• _MATERIAL PROVIDED_
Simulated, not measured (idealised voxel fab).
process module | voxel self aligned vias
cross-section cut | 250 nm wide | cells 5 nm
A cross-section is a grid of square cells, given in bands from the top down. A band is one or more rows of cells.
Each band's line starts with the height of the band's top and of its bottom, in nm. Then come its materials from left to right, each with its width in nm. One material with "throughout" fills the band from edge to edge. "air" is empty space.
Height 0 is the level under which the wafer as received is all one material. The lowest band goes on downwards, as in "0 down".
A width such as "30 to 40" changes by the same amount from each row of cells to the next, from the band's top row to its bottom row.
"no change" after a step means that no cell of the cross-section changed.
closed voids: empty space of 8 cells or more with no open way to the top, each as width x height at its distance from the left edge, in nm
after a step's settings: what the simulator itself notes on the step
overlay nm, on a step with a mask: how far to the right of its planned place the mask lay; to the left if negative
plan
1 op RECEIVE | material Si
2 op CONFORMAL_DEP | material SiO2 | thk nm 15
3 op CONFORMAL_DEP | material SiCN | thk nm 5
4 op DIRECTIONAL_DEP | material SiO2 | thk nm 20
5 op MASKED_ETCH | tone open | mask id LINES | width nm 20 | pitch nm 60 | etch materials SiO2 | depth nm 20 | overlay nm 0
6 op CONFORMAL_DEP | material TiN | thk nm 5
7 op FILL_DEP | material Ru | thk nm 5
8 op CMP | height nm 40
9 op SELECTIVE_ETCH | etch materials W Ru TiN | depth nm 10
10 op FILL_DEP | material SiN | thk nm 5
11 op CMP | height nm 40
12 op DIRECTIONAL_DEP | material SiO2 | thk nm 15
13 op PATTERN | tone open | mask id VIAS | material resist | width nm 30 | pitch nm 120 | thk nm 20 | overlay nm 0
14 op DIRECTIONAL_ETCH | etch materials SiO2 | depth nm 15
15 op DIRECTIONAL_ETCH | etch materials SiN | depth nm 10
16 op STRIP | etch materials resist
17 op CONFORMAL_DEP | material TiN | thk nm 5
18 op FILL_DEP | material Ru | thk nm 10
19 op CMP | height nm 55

• _ACTIVITY_
Repeat exactly the lines of the listing above, from the one with "the cross-section changed." down to the one with "3 op CONFORMAL_DEP | material SiCN | thk nm 5"; both of those lines belong in the range.

• _ANSWER SECTION_
"no change" after a step means that no cell of the cross-section changed.
closed voids: empty space of 8 cells or more with no open way to the top, each as width x height at its distance from the left edge, in nm
after a step's settings: what the simulator itself notes on the step
overlay nm, on a step with a mask: how far to the right of its planned place the mask lay; to the left if negative
plan
1 op RECEIVE | material Si
2 op CONFORMAL_DEP | material SiO2 | thk nm 15
3 op CONFORMAL_DEP | material SiCN | thk nm 5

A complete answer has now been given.